EXERCISE DATA:
□ □ □ □

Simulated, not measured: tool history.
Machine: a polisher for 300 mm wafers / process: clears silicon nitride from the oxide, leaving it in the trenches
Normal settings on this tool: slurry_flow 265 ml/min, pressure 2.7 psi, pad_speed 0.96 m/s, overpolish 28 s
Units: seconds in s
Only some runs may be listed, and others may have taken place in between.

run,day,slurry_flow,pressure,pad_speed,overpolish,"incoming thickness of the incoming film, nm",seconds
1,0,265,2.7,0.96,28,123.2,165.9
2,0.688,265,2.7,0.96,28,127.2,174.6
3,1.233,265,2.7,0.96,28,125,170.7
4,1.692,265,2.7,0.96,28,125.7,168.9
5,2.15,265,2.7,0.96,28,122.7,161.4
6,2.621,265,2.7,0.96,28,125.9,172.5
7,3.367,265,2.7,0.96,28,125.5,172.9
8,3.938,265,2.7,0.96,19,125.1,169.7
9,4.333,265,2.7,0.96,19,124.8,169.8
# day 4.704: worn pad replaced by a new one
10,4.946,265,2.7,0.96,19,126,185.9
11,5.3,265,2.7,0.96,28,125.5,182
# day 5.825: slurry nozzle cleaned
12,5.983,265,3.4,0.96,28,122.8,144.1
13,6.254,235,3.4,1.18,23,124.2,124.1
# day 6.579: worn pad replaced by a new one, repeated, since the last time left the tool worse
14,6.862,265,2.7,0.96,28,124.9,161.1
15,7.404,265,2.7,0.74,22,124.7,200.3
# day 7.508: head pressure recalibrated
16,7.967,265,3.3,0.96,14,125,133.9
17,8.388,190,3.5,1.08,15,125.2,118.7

□ □ □ □

REQUIREMENT: The whole listing is needed again, word for word.

WORKED SOLUTION:
Simulated, not measured: tool history.
Machine: a polisher for 300 mm wafers / process: clears silicon nitride from the oxide, leaving it in the trenches
Normal settings on this tool: slurry_flow 265 ml/min, pressure 2.7 psi, pad_speed 0.96 m/s, overpolish 28 s
Units: seconds in s
Only some runs may be listed, and others may have taken place in between.

run,day,slurry_flow,pressure,pad_speed,overpolish,"incoming thickness of the incoming film, nm",seconds
1,0,265,2.7,0.96,28,123.2,165.9
2,0.688,265,2.7,0.96,28,127.2,174.6
3,1.233,265,2.7,0.96,28,125,170.7
4,1.692,265,2.7,0.96,28,125.7,168.9
5,2.15,265,2.7,0.96,28,122.7,161.4
6,2.621,265,2.7,0.96,28,125.9,172.5
7,3.367,265,2.7,0.96,28,125.5,172.9
8,3.938,265,2.7,0.96,19,125.1,169.7
9,4.333,265,2.7,0.96,19,124.8,169.8
# day 4.704: worn pad replaced by a new one
10,4.946,265,2.7,0.96,19,126,185.9
11,5.3,265,2.7,0.96,28,125.5,182
# day 5.825: slurry nozzle cleaned
12,5.983,265,3.4,0.96,28,122.8,144.1
13,6.254,235,3.4,1.18,23,124.2,124.1
# day 6.579: worn pad replaced by a new one, repeated, since the last time left the tool worse
14,6.862,265,2.7,0.96,28,124.9,161.1
15,7.404,265,2.7,0.74,22,124.7,200.3
# day 7.508: head pressure recalibrated
16,7.967,265,3.3,0.96,14,125,133.9
17,8.388,190,3.5,1.08,15,125.2,118.7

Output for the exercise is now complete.